# WORK ORDER
Every single entry must be reproduced precisely.

# DATA UNDER STUDY
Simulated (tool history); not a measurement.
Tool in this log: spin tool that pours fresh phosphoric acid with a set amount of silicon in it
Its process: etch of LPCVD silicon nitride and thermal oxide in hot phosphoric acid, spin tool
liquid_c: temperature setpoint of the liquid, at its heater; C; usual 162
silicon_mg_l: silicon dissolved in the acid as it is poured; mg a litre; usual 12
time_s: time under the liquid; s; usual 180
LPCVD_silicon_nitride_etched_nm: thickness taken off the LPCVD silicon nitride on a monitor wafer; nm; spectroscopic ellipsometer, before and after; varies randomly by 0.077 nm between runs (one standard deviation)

# TASK ANSWER
Simulated (tool history); not a measurement.
Tool in this log: spin tool that pours fresh phosphoric acid with a set amount of silicon in it
Its process: etch of LPCVD silicon nitride and thermal oxide in hot phosphoric acid, spin tool
liquid_c: temperature setpoint of the liquid, at its heater; C; usual 162
silicon_mg_l: silicon dissolved in the acid as it is poured; mg a litre; usual 12
time_s: time under the liquid; s; usual 180
LPCVD_silicon_nitride_etched_nm: thickness taken off the LPCVD silicon nitride on a monitor wafer; nm; spectroscopic ellipsometer, before and after; varies randomly by 0.077 nm between runs (one standard deviation)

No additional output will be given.